##### Data supplied #####

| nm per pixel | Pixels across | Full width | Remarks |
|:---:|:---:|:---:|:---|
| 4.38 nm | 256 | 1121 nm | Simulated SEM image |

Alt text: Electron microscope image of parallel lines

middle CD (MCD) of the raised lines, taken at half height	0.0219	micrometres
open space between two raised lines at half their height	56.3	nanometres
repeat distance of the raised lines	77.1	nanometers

#####

### [Exercise]
Copy each record exactly, leaving nothing out.

### [Exercise output]
| nm per pixel | Pixels across | Full width | Remarks |
|:---:|:---:|:---:|:---|
| 4.38 nm | 256 | 1121 nm | Simulated SEM image |

Alt text: Electron microscope image of parallel lines

middle CD (MCD) of the raised lines, taken at half height	0.0219	micrometres
open space between two raised lines at half their height	56.3	nanometres
repeat distance of the raised lines	77.1	nanometers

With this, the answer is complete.